Listed entries Block Start
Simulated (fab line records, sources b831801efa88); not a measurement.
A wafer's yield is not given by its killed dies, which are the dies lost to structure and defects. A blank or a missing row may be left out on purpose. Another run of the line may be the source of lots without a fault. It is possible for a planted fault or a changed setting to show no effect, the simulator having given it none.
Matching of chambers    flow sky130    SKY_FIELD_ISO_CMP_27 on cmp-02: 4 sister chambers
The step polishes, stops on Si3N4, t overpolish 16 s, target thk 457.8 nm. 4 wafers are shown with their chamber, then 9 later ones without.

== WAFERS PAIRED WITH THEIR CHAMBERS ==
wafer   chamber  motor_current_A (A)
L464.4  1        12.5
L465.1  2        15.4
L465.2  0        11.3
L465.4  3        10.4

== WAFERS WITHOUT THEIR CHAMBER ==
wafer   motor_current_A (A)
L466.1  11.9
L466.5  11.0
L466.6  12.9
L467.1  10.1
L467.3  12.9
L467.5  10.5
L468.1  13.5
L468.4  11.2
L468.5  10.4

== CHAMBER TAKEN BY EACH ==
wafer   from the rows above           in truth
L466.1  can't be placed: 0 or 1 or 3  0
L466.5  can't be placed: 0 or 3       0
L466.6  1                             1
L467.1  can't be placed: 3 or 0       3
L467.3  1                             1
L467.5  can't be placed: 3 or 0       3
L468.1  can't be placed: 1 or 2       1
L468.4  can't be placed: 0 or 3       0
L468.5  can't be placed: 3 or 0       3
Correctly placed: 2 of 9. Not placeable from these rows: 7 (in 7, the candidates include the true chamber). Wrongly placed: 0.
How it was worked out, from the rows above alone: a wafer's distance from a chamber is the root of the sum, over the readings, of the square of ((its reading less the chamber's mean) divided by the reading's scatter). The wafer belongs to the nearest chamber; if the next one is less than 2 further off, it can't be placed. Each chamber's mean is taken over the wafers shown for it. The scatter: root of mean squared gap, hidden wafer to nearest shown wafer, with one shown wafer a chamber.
Listed entries Block End

▶ _Work task_
Lines wanted from the listing above: the line with "A wafer's yield" up to and including the line with "Matching of chambers". Please write them out exactly, adding nothing else.

▶ _Exercise response_
A wafer's yield is not given by its killed dies, which are the dies lost to structure and defects. A blank or a missing row may be left out on purpose. Another run of the line may be the source of lots without a fault. It is possible for a planted fault or a changed setting to show no effect, the simulator having given it none.
Matching of chambers    flow sky130    SKY_FIELD_ISO_CMP_27 on cmp-02: 4 sister chambers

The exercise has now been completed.